• PROVIDED MATERIAL
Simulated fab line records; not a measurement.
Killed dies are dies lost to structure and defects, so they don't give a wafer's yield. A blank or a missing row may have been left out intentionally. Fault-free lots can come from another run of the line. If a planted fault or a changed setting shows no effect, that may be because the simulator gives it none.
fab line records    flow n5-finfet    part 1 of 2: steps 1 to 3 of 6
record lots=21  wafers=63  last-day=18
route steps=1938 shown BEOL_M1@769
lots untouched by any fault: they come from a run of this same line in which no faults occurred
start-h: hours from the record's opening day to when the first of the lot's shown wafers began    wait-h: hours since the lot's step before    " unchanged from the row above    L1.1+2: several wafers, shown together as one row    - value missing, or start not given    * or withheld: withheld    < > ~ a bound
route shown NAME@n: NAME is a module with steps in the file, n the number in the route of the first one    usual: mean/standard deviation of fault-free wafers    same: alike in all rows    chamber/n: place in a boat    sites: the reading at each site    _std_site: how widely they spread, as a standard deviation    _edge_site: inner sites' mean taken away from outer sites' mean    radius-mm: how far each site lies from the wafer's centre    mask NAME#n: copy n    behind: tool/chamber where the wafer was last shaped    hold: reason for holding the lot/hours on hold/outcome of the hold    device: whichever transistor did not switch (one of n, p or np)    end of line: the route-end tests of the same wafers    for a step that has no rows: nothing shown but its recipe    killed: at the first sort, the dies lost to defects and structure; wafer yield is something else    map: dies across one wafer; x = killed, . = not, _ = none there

• BRIEF
Give back the complete material, keeping every word exactly as written.

• ANSWER BOX
Simulated fab line records; not a measurement.
Killed dies are dies lost to structure and defects, so they don't give a wafer's yield. A blank or a missing row may have been left out intentionally. Fault-free lots can come from another run of the line. If a planted fault or a changed setting shows no effect, that may be because the simulator gives it none.
fab line records    flow n5-finfet    part 1 of 2: steps 1 to 3 of 6
record lots=21  wafers=63  last-day=18
route steps=1938 shown BEOL_M1@769
lots untouched by any fault: they come from a run of this same line in which no faults occurred
start-h: hours from the record's opening day to when the first of the lot's shown wafers began    wait-h: hours since the lot's step before    " unchanged from the row above    L1.1+2: several wafers, shown together as one row    - value missing, or start not given    * or withheld: withheld    < > ~ a bound
route shown NAME@n: NAME is a module with steps in the file, n the number in the route of the first one    usual: mean/standard deviation of fault-free wafers    same: alike in all rows    chamber/n: place in a boat    sites: the reading at each site    _std_site: how widely they spread, as a standard deviation    _edge_site: inner sites' mean taken away from outer sites' mean    radius-mm: how far each site lies from the wafer's centre    mask NAME#n: copy n    behind: tool/chamber where the wafer was last shaped    hold: reason for holding the lot/hours on hold/outcome of the hold    device: whichever transistor did not switch (one of n, p or np)    end of line: the route-end tests of the same wafers    for a step that has no rows: nothing shown but its recipe    killed: at the first sort, the dies lost to defects and structure; wafer yield is something else    map: dies across one wafer; x = killed, . = not, _ = none there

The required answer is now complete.